Word for word, reproduce every record in the listing below.

[[ PROVIDED INFORMATION open ]]

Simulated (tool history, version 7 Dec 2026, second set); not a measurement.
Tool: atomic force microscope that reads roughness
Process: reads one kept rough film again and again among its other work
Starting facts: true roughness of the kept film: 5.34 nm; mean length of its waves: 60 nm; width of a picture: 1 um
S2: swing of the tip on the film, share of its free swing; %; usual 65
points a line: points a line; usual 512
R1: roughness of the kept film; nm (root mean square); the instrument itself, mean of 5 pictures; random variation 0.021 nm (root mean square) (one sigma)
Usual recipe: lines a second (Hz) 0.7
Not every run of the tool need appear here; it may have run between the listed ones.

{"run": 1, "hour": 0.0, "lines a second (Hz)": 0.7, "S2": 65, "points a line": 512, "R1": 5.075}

[[ PROVIDED INFORMATION closed ]]

WORKED SOLUTION:
Simulated (tool history, version 7 Dec 2026, second set); not a measurement.
Tool: atomic force microscope that reads roughness
Process: reads one kept rough film again and again among its other work
Starting facts: true roughness of the kept film: 5.34 nm; mean length of its waves: 60 nm; width of a picture: 1 um
S2: swing of the tip on the film, share of its free swing; %; usual 65
points a line: points a line; usual 512
R1: roughness of the kept film; nm (root mean square); the instrument itself, mean of 5 pictures; random variation 0.021 nm (root mean square) (one sigma)
Usual recipe: lines a second (Hz) 0.7
Not every run of the tool need appear here; it may have run between the listed ones.

{"run": 1, "hour": 0.0, "lines a second (Hz)": 0.7, "S2": 65, "points a line": 512, "R1": 5.075}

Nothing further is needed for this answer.